══ SUPPLIED ENTRIES
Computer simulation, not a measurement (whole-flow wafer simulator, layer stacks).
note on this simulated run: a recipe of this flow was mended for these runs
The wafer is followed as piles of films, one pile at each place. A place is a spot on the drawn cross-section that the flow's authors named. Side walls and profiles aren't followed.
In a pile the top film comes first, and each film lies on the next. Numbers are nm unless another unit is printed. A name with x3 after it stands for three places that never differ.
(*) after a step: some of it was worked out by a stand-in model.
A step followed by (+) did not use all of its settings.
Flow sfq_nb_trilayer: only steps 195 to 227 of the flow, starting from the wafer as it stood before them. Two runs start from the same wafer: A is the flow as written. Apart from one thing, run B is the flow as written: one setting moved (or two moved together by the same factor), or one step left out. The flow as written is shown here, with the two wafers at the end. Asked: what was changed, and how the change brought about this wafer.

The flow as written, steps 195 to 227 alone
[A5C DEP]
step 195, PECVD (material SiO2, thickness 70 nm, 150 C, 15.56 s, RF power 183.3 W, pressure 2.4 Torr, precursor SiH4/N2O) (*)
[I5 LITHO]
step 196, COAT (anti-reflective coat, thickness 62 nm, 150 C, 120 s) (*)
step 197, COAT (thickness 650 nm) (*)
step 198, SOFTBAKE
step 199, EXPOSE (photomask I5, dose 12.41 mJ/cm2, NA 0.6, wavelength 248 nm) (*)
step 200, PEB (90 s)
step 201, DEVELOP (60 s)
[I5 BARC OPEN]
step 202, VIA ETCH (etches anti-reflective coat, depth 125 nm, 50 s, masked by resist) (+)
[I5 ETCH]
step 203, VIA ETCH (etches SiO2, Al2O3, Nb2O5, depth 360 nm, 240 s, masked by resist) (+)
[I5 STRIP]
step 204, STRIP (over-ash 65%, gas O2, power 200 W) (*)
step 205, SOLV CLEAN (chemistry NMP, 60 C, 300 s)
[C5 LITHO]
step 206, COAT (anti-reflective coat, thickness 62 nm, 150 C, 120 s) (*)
════

▶ _BRIEF_
From the first line of the records above down to the line containing "The wafer is", repeat each line exactly as written. Include both of those lines and add nothing.

▶ _WRITTEN ANSWER_
Computer simulation, not a measurement (whole-flow wafer simulator, layer stacks).
note on this simulated run: a recipe of this flow was mended for these runs
The wafer is followed as piles of films, one pile at each place. A place is a spot on the drawn cross-section that the flow's authors named. Side walls and profiles aren't followed.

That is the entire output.